* Extracted material
____________

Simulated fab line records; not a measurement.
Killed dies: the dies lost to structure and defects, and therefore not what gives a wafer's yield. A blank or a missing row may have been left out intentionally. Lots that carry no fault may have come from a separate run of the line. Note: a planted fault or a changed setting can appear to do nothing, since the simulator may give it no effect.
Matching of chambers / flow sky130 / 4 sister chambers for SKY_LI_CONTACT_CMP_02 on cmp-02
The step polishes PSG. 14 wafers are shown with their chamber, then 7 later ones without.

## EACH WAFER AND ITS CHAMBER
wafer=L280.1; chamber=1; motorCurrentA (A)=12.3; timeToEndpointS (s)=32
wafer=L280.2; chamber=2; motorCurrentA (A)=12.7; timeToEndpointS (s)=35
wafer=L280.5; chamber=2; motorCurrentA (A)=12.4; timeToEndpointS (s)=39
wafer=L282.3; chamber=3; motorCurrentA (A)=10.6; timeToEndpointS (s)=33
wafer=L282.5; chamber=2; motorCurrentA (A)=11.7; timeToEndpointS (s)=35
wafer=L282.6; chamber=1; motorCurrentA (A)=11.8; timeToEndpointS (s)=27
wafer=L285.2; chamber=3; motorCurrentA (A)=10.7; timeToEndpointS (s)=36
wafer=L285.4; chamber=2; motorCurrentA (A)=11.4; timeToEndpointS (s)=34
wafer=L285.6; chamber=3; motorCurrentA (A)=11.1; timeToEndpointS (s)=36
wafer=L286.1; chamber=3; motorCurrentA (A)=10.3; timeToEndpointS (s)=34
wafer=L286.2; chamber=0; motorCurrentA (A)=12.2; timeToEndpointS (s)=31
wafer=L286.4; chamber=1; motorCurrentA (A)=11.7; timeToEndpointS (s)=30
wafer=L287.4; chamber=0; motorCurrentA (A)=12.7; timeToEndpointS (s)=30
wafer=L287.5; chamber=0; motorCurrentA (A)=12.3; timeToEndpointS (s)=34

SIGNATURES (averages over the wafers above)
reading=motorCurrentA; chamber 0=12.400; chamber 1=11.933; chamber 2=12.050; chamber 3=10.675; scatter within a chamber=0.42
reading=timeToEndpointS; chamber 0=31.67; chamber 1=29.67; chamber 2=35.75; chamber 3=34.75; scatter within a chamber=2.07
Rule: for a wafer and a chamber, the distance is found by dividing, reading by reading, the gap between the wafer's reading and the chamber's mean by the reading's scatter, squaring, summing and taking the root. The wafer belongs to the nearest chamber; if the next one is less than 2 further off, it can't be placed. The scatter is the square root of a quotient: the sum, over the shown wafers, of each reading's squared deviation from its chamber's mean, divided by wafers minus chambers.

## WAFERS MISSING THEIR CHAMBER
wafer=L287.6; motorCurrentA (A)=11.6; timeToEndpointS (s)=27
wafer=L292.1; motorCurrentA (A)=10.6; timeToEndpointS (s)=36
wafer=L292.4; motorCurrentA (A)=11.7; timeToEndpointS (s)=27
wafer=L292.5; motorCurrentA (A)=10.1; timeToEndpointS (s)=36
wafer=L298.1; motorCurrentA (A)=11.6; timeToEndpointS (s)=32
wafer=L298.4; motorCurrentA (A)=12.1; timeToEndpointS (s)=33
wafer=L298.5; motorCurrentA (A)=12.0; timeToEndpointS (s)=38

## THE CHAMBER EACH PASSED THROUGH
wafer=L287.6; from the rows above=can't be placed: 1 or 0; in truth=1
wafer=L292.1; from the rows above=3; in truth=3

____________

* Work order
Return, unchanged, the run of lines above that opens with the line containing "wafer=L285.6; chamber=3; motorCurrentA" and closes with the line containing "wafer=L298.4; motorCurrentA (A)=12.1;". Include both.

* Task answer
wafer=L285.6; chamber=3; motorCurrentA (A)=11.1; timeToEndpointS (s)=36
wafer=L286.1; chamber=3; motorCurrentA (A)=10.3; timeToEndpointS (s)=34
wafer=L286.2; chamber=0; motorCurrentA (A)=12.2; timeToEndpointS (s)=31
wafer=L286.4; chamber=1; motorCurrentA (A)=11.7; timeToEndpointS (s)=30
wafer=L287.4; chamber=0; motorCurrentA (A)=12.7; timeToEndpointS (s)=30
wafer=L287.5; chamber=0; motorCurrentA (A)=12.3; timeToEndpointS (s)=34

SIGNATURES (averages over the wafers above)
reading=motorCurrentA; chamber 0=12.400; chamber 1=11.933; chamber 2=12.050; chamber 3=10.675; scatter within a chamber=0.42
reading=timeToEndpointS; chamber 0=31.67; chamber 1=29.67; chamber 2=35.75; chamber 3=34.75; scatter within a chamber=2.07
Rule: for a wafer and a chamber, the distance is found by dividing, reading by reading, the gap between the wafer's reading and the chamber's mean by the reading's scatter, squaring, summing and taking the root. The wafer belongs to the nearest chamber; if the next one is less than 2 further off, it can't be placed. The scatter is the square root of a quotient: the sum, over the shown wafers, of each reading's squared deviation from its chamber's mean, divided by wafers minus chambers.

## WAFERS MISSING THEIR CHAMBER
wafer=L287.6; motorCurrentA (A)=11.6; timeToEndpointS (s)=27
wafer=L292.1; motorCurrentA (A)=10.6; timeToEndpointS (s)=36
wafer=L292.4; motorCurrentA (A)=11.7; timeToEndpointS (s)=27
wafer=L292.5; motorCurrentA (A)=10.1; timeToEndpointS (s)=36
wafer=L298.1; motorCurrentA (A)=11.6; timeToEndpointS (s)=32
wafer=L298.4; motorCurrentA (A)=12.1; timeToEndpointS (s)=33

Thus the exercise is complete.